_ASSIGNED TASK_. Output exactly, with nothing added, the entries from the first line through the line with "Chamber matching |".

_SUPPLIED ENTRIES_.
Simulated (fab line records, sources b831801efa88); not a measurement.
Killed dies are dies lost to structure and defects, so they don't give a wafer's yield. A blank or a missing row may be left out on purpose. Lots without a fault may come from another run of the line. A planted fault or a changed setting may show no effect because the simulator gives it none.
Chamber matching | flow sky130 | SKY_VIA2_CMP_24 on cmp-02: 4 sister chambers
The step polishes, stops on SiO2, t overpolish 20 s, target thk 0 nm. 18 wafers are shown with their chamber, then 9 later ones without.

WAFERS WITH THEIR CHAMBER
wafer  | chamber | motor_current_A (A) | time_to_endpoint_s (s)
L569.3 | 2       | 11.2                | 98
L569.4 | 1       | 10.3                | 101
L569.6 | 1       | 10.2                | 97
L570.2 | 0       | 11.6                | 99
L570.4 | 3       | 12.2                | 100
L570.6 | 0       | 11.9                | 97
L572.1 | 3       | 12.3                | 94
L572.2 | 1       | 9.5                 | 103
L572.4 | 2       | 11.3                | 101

_WRITTEN RESPONSE_.
Simulated (fab line records, sources b831801efa88); not a measurement.
Killed dies are dies lost to structure and defects, so they don't give a wafer's yield. A blank or a missing row may be left out on purpose. Lots without a fault may come from another run of the line. A planted fault or a changed setting may show no effect because the simulator gives it none.
Chamber matching | flow sky130 | SKY_VIA2_CMP_24 on cmp-02: 4 sister chambers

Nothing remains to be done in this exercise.